[Work instruction] Please repeat the whole listing verbatim.

[Recorded data]
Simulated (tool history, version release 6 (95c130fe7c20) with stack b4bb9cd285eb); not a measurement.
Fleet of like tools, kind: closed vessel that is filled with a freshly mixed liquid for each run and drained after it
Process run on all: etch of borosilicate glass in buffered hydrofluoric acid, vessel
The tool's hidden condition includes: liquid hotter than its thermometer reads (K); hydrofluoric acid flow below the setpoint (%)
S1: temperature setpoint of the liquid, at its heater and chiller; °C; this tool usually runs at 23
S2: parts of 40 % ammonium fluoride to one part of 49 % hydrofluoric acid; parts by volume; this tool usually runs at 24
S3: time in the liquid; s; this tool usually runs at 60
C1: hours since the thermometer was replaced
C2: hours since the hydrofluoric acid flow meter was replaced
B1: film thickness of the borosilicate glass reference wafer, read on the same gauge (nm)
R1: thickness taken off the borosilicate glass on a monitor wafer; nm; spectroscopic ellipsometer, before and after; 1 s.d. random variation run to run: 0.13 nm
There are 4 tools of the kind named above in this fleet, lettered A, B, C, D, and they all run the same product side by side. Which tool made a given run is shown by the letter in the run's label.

[Task output]
Simulated (tool history, version release 6 (95c130fe7c20) with stack b4bb9cd285eb); not a measurement.
Fleet of like tools, kind: closed vessel that is filled with a freshly mixed liquid for each run and drained after it
Process run on all: etch of borosilicate glass in buffered hydrofluoric acid, vessel
The tool's hidden condition includes: liquid hotter than its thermometer reads (K); hydrofluoric acid flow below the setpoint (%)
S1: temperature setpoint of the liquid, at its heater and chiller; °C; this tool usually runs at 23
S2: parts of 40 % ammonium fluoride to one part of 49 % hydrofluoric acid; parts by volume; this tool usually runs at 24
S3: time in the liquid; s; this tool usually runs at 60
C1: hours since the thermometer was replaced
C2: hours since the hydrofluoric acid flow meter was replaced
B1: film thickness of the borosilicate glass reference wafer, read on the same gauge (nm)
R1: thickness taken off the borosilicate glass on a monitor wafer; nm; spectroscopic ellipsometer, before and after; 1 s.d. random variation run to run: 0.13 nm
There are 4 tools of the kind named above in this fleet, lettered A, B, C, D, and they all run the same product side by side. Which tool made a given run is shown by the letter in the run's label.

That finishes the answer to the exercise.